» **BRIEF**
Down to the last line, reproduce the data below exactly.

Top of MATERIAL SHOWN

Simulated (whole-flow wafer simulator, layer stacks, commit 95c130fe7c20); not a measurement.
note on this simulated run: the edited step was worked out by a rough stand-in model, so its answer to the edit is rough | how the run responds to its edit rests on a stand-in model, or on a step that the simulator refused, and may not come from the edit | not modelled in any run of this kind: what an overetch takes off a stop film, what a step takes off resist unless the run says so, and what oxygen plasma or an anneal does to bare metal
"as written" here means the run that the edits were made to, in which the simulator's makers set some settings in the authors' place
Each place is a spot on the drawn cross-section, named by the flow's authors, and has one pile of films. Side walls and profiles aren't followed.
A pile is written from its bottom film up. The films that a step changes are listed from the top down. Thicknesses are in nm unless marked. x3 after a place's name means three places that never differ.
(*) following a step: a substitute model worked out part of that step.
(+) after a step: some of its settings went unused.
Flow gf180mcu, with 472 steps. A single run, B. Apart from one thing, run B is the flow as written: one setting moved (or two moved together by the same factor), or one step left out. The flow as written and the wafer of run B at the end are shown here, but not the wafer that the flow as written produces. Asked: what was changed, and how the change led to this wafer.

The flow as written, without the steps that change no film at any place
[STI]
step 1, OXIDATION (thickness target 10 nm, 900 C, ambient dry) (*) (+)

Bottom of MATERIAL SHOWN

» **EXERCISE ANSWER**
Simulated (whole-flow wafer simulator, layer stacks, commit 95c130fe7c20); not a measurement.
note on this simulated run: the edited step was worked out by a rough stand-in model, so its answer to the edit is rough | how the run responds to its edit rests on a stand-in model, or on a step that the simulator refused, and may not come from the edit | not modelled in any run of this kind: what an overetch takes off a stop film, what a step takes off resist unless the run says so, and what oxygen plasma or an anneal does to bare metal
"as written" here means the run that the edits were made to, in which the simulator's makers set some settings in the authors' place
Each place is a spot on the drawn cross-section, named by the flow's authors, and has one pile of films. Side walls and profiles aren't followed.
A pile is written from its bottom film up. The films that a step changes are listed from the top down. Thicknesses are in nm unless marked. x3 after a place's name means three places that never differ.
(*) following a step: a substitute model worked out part of that step.
(+) after a step: some of its settings went unused.
Flow gf180mcu, with 472 steps. A single run, B. Apart from one thing, run B is the flow as written: one setting moved (or two moved together by the same factor), or one step left out. The flow as written and the wafer of run B at the end are shown here, but not the wafer that the flow as written produces. Asked: what was changed, and how the change led to this wafer.

The flow as written, without the steps that change no film at any place
[STI]
step 1, OXIDATION (thickness target 10 nm, 900 C, ambient dry) (*) (+)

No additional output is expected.